* [Activity]:
Each line in the records below, from the one that contains "Dual-frequency dielectric etcher" to the one that contains "C4: hours since", should be reproduced exactly, the first and last included.

* [Data for review]:
★ ★ ★ ★
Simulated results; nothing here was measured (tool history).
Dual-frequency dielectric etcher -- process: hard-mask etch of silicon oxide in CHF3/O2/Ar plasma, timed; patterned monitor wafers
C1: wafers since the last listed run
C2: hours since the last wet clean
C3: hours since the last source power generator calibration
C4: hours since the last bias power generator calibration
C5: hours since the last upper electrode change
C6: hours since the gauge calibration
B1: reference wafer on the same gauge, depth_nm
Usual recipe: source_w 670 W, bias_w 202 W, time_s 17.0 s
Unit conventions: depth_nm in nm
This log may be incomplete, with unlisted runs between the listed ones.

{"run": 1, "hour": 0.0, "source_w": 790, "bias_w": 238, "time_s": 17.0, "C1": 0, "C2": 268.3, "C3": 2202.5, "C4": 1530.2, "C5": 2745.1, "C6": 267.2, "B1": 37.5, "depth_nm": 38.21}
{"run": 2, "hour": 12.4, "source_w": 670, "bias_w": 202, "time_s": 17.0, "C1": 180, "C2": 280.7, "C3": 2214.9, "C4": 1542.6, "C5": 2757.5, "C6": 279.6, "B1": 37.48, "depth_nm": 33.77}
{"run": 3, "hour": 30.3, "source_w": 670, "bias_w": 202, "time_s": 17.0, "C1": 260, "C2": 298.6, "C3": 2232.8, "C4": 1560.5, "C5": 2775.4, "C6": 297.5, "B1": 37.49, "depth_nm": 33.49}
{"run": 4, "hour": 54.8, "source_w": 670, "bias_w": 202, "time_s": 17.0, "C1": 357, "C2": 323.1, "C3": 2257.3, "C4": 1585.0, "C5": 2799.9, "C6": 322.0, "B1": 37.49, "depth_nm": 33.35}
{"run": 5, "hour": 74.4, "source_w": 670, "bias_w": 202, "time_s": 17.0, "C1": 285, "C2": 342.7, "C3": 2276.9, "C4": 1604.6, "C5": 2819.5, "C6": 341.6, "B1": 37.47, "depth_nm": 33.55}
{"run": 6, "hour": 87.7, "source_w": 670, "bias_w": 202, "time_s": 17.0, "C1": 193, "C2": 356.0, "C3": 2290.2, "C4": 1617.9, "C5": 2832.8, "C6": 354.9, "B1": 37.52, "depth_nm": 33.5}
★ ★ ★ ★

* [Written solution]:
Dual-frequency dielectric etcher -- process: hard-mask etch of silicon oxide in CHF3/O2/Ar plasma, timed; patterned monitor wafers
C1: wafers since the last listed run
C2: hours since the last wet clean
C3: hours since the last source power generator calibration
C4: hours since the last bias power generator calibration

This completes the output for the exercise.